▶ **Data records**

•••

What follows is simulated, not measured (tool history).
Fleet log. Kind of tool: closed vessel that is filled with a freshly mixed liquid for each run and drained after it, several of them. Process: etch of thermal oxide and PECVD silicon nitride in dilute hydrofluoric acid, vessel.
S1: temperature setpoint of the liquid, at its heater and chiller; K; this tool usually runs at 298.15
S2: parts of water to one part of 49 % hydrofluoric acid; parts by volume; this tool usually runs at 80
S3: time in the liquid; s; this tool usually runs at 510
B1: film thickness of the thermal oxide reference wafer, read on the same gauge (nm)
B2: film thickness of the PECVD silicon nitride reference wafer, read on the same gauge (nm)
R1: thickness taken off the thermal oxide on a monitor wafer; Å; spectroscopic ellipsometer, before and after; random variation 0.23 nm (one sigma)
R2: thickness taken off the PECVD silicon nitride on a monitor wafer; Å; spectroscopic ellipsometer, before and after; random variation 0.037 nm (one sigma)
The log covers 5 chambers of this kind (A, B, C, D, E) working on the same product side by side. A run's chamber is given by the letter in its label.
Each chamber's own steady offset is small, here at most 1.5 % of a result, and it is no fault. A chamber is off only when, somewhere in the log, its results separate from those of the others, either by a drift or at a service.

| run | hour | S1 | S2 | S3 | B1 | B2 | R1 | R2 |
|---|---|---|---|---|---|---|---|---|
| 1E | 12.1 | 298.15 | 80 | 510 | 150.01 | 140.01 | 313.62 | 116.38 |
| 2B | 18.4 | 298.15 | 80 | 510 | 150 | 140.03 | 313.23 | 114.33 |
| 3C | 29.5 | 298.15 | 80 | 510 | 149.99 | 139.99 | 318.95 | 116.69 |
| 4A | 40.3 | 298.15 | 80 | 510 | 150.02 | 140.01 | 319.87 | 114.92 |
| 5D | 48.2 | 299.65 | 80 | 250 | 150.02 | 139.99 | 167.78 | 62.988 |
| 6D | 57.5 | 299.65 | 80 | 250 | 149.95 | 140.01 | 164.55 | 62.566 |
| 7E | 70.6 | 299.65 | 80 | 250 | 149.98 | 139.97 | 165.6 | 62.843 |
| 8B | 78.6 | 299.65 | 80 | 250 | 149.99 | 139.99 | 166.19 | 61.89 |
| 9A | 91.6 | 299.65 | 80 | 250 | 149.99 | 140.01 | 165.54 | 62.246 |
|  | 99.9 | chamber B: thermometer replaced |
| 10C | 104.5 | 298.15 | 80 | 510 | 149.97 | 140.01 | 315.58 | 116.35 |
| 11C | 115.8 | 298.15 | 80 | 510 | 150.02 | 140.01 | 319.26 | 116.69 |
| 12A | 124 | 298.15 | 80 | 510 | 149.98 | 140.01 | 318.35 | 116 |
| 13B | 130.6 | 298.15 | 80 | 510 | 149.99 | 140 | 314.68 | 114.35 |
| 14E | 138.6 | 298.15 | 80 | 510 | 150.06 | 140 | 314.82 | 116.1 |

•••

▶ **Required action**
The response should hold exactly the lines starting at the line with "313.62 | 116.38 |" and ending at the line with "314.68 | 114.35 |", and no other line of the material above.

▶ **Reply**
| 1E | 12.1 | 298.15 | 80 | 510 | 150.01 | 140.01 | 313.62 | 116.38 |
| 2B | 18.4 | 298.15 | 80 | 510 | 150 | 140.03 | 313.23 | 114.33 |
| 3C | 29.5 | 298.15 | 80 | 510 | 149.99 | 139.99 | 318.95 | 116.69 |
| 4A | 40.3 | 298.15 | 80 | 510 | 150.02 | 140.01 | 319.87 | 114.92 |
| 5D | 48.2 | 299.65 | 80 | 250 | 150.02 | 139.99 | 167.78 | 62.988 |
| 6D | 57.5 | 299.65 | 80 | 250 | 149.95 | 140.01 | 164.55 | 62.566 |
| 7E | 70.6 | 299.65 | 80 | 250 | 149.98 | 139.97 | 165.6 | 62.843 |
| 8B | 78.6 | 299.65 | 80 | 250 | 149.99 | 139.99 | 166.19 | 61.89 |
| 9A | 91.6 | 299.65 | 80 | 250 | 149.99 | 140.01 | 165.54 | 62.246 |
|  | 99.9 | chamber B: thermometer replaced |
| 10C | 104.5 | 298.15 | 80 | 510 | 149.97 | 140.01 | 315.58 | 116.35 |
| 11C | 115.8 | 298.15 | 80 | 510 | 150.02 | 140.01 | 319.26 | 116.69 |
| 12A | 124 | 298.15 | 80 | 510 | 149.98 | 140.01 | 318.35 | 116 |
| 13B | 130.6 | 298.15 | 80 | 510 | 149.99 | 140 | 314.68 | 114.35 |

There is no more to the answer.